Exercise
Below are entries; output exactly the lines from the one with "CONFORMAL_DEP, material SiO2, thk nm 10 |" to the one with "depth nm 25 |", both included, and nothing else.

Given entries
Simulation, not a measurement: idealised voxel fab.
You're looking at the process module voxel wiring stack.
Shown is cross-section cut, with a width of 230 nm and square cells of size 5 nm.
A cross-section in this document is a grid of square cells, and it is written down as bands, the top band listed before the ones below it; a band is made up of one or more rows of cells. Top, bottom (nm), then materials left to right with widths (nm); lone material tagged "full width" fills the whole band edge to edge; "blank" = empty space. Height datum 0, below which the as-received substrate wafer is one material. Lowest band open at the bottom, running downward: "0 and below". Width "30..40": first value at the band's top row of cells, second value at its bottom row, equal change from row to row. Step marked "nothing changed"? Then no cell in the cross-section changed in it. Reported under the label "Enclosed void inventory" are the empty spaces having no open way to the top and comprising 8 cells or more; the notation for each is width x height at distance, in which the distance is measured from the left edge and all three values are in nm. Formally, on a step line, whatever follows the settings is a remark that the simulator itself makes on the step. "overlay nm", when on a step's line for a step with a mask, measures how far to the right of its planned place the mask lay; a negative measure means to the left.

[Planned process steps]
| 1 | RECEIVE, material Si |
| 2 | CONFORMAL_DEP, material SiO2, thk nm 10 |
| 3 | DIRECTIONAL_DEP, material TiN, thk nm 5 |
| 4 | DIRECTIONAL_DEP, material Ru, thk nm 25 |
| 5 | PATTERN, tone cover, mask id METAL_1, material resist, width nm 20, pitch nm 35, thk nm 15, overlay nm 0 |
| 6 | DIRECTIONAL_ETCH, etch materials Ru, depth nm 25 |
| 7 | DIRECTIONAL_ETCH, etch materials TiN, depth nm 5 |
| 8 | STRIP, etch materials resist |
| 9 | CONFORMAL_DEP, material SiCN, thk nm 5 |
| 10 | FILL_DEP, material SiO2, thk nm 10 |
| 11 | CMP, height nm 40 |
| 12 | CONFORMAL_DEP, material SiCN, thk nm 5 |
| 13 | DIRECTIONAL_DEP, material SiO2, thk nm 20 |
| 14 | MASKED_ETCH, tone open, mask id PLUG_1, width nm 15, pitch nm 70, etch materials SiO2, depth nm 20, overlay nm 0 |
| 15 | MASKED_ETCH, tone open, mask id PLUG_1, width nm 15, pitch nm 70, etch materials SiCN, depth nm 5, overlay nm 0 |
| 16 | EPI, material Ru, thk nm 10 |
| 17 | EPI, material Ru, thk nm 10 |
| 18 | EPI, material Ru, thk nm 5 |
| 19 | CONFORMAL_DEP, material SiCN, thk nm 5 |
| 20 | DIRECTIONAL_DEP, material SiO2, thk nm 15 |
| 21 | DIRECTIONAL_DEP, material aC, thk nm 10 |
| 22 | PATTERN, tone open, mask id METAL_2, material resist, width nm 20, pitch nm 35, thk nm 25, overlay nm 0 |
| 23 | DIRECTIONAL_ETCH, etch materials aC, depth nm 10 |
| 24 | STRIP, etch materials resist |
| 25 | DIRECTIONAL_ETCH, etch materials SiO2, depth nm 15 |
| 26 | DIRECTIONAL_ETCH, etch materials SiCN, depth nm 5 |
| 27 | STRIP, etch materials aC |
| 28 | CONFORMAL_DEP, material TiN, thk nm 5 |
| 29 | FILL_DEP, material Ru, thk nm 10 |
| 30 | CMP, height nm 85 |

Task answer
| 2 | CONFORMAL_DEP, material SiO2, thk nm 10 |
| 3 | DIRECTIONAL_DEP, material TiN, thk nm 5 |
| 4 | DIRECTIONAL_DEP, material Ru, thk nm 25 |
| 5 | PATTERN, tone cover, mask id METAL_1, material resist, width nm 20, pitch nm 35, thk nm 15, overlay nm 0 |
| 6 | DIRECTIONAL_ETCH, etch materials Ru, depth nm 25 |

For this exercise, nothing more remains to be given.